### [Action item]
Below are some records. Reproduce them exactly from their first line through the line with "Known at the", inclusive.

### [Study material]
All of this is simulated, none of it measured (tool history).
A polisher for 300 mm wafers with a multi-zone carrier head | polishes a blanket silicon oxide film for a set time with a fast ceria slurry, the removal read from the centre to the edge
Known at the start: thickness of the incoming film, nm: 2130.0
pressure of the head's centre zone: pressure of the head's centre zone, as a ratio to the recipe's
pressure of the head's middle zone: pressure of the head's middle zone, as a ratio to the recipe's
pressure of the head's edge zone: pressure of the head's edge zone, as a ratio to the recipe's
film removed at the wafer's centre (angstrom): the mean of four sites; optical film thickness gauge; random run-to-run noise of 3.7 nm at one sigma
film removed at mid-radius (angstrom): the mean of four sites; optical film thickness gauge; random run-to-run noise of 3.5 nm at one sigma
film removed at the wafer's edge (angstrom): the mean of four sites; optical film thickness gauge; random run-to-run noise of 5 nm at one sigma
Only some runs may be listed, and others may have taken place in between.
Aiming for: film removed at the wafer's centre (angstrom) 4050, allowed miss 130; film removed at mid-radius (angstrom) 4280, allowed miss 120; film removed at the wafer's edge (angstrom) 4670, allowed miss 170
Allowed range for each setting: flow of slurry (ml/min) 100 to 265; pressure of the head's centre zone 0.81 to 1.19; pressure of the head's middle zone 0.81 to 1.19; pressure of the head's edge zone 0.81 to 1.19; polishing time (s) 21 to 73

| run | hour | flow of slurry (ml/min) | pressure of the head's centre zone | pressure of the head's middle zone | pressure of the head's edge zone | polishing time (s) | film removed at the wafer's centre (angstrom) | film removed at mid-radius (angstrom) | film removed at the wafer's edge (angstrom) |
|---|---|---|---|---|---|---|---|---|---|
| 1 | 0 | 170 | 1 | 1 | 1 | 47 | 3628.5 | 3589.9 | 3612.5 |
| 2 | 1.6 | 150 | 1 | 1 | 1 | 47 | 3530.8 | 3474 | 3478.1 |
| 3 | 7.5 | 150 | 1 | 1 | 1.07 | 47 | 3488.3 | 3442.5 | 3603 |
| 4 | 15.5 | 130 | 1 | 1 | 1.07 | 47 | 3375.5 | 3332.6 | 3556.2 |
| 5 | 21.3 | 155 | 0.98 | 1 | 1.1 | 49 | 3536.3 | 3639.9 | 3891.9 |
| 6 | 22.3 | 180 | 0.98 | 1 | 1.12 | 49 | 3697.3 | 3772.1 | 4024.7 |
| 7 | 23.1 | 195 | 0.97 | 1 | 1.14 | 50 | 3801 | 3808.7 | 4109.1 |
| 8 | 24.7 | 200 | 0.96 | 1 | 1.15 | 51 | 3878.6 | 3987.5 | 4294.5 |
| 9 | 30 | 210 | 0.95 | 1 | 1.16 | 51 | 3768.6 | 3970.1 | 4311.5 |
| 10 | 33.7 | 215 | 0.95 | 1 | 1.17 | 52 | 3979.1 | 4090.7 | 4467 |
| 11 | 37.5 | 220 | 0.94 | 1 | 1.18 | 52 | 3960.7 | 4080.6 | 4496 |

### [Solution]
All of this is simulated, none of it measured (tool history).
A polisher for 300 mm wafers with a multi-zone carrier head | polishes a blanket silicon oxide film for a set time with a fast ceria slurry, the removal read from the centre to the edge
Known at the start: thickness of the incoming film, nm: 2130.0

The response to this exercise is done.